**REQUIRED ACTION**
Stop at the line containing "Matching of chambers": every line of the listing from the first up to that one must be set down exactly.

○ ○ ○
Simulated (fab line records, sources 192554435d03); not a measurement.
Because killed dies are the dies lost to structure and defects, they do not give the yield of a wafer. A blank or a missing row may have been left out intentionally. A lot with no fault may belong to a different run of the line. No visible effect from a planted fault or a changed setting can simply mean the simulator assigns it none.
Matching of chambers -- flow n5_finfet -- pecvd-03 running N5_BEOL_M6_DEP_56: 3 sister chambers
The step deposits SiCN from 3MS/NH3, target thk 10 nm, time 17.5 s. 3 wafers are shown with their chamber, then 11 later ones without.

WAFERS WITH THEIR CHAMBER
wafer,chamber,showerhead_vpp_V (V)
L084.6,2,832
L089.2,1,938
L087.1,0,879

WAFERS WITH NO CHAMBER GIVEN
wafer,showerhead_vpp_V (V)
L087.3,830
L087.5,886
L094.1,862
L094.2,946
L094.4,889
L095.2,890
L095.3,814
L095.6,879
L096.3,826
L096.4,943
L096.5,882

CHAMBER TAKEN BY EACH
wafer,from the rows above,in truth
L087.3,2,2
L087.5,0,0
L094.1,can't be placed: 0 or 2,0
○ ○ ○

**EXPECTED ANSWER**
Simulated (fab line records, sources 192554435d03); not a measurement.
Because killed dies are the dies lost to structure and defects, they do not give the yield of a wafer. A blank or a missing row may have been left out intentionally. A lot with no fault may belong to a different run of the line. No visible effect from a planted fault or a changed setting can simply mean the simulator assigns it none.
Matching of chambers -- flow n5_finfet -- pecvd-03 running N5_BEOL_M6_DEP_56: 3 sister chambers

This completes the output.